Work order
From the line with "10 | METAL ETCH" through the line with "23 | STRIP |", repeat the entries verbatim, both end lines included, and add nothing.

Extracted material

....

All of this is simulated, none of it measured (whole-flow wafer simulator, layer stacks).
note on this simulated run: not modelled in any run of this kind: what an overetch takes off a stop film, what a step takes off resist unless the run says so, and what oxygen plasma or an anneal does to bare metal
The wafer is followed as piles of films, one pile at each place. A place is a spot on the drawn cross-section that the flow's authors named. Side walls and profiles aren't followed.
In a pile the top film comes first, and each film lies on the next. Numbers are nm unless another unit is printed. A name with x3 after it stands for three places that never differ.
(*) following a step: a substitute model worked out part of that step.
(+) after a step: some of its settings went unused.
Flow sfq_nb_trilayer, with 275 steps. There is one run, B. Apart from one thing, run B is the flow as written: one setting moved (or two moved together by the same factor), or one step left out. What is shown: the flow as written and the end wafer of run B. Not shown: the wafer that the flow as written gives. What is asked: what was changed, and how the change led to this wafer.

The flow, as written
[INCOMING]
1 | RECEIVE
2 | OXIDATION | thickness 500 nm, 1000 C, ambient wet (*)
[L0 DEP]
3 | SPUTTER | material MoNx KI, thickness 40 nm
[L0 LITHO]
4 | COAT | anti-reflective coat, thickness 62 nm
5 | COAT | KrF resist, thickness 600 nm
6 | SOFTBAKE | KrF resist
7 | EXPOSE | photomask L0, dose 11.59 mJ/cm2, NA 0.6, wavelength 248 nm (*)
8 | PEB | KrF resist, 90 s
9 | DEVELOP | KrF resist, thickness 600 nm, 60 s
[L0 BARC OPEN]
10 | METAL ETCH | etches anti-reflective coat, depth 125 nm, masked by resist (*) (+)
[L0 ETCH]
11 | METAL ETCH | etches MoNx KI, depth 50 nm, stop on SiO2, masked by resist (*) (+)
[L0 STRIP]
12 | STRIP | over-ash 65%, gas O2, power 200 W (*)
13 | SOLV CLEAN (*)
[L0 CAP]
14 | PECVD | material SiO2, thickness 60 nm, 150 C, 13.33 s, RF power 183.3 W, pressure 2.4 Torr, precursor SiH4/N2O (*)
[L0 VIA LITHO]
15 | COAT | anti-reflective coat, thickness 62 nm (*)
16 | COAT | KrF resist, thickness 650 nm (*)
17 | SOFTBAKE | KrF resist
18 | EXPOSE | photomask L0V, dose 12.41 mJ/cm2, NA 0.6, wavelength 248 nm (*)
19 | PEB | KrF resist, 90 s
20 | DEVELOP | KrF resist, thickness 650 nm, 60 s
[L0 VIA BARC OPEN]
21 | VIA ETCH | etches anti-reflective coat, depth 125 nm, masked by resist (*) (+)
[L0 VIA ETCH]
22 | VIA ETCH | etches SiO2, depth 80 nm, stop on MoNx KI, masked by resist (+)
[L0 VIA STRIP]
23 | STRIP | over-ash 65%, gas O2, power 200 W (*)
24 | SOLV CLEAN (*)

....

Task output
10 | METAL ETCH | etches anti-reflective coat, depth 125 nm, masked by resist (*) (+)
[L0 ETCH]
11 | METAL ETCH | etches MoNx KI, depth 50 nm, stop on SiO2, masked by resist (*) (+)
[L0 STRIP]
12 | STRIP | over-ash 65%, gas O2, power 200 W (*)
13 | SOLV CLEAN (*)
[L0 CAP]
14 | PECVD | material SiO2, thickness 60 nm, 150 C, 13.33 s, RF power 183.3 W, pressure 2.4 Torr, precursor SiH4/N2O (*)
[L0 VIA LITHO]
15 | COAT | anti-reflective coat, thickness 62 nm (*)
16 | COAT | KrF resist, thickness 650 nm (*)
17 | SOFTBAKE | KrF resist
18 | EXPOSE | photomask L0V, dose 12.41 mJ/cm2, NA 0.6, wavelength 248 nm (*)
19 | PEB | KrF resist, 90 s
20 | DEVELOP | KrF resist, thickness 650 nm, 60 s
[L0 VIA BARC OPEN]
21 | VIA ETCH | etches anti-reflective coat, depth 125 nm, masked by resist (*) (+)
[L0 VIA ETCH]
22 | VIA ETCH | etches SiO2, depth 80 nm, stop on MoNx KI, masked by resist (+)
[L0 VIA STRIP]
23 | STRIP | over-ash 65%, gas O2, power 200 W (*)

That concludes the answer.